# Activity
Write out the lines from the top of the material through the line with "Run 5B, hour", exactly and with nothing added.

# Provided information
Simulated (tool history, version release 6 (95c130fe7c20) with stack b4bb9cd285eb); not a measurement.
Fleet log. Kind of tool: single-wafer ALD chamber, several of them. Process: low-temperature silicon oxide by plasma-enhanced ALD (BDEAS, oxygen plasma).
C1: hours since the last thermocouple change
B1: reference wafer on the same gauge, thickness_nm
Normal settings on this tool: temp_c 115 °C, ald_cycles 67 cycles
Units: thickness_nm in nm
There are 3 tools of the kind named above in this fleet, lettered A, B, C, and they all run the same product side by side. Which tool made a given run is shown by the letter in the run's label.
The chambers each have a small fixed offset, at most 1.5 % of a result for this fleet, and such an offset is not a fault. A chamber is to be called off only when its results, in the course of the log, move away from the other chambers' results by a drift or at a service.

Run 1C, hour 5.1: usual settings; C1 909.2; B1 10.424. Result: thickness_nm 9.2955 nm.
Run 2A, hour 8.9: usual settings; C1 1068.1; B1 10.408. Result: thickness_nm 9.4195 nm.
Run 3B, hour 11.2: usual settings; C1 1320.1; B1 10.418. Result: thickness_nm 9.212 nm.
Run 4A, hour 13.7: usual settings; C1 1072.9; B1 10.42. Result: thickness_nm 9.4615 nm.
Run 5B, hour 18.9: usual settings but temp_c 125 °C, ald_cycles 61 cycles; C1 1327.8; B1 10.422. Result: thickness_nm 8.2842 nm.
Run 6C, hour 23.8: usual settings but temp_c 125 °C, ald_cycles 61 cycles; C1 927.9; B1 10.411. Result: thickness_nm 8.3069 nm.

# Exercise output
Simulated (tool history, version release 6 (95c130fe7c20) with stack b4bb9cd285eb); not a measurement.
Fleet log. Kind of tool: single-wafer ALD chamber, several of them. Process: low-temperature silicon oxide by plasma-enhanced ALD (BDEAS, oxygen plasma).
C1: hours since the last thermocouple change
B1: reference wafer on the same gauge, thickness_nm
Normal settings on this tool: temp_c 115 °C, ald_cycles 67 cycles
Units: thickness_nm in nm
There are 3 tools of the kind named above in this fleet, lettered A, B, C, and they all run the same product side by side. Which tool made a given run is shown by the letter in the run's label.
The chambers each have a small fixed offset, at most 1.5 % of a result for this fleet, and such an offset is not a fault. A chamber is to be called off only when its results, in the course of the log, move away from the other chambers' results by a drift or at a service.

Run 1C, hour 5.1: usual settings; C1 909.2; B1 10.424. Result: thickness_nm 9.2955 nm.
Run 2A, hour 8.9: usual settings; C1 1068.1; B1 10.408. Result: thickness_nm 9.4195 nm.
Run 3B, hour 11.2: usual settings; C1 1320.1; B1 10.418. Result: thickness_nm 9.212 nm.
Run 4A, hour 13.7: usual settings; C1 1072.9; B1 10.42. Result: thickness_nm 9.4615 nm.
Run 5B, hour 18.9: usual settings but temp_c 125 °C, ald_cycles 61 cycles; C1 1327.8; B1 10.422. Result: thickness_nm 8.2842 nm.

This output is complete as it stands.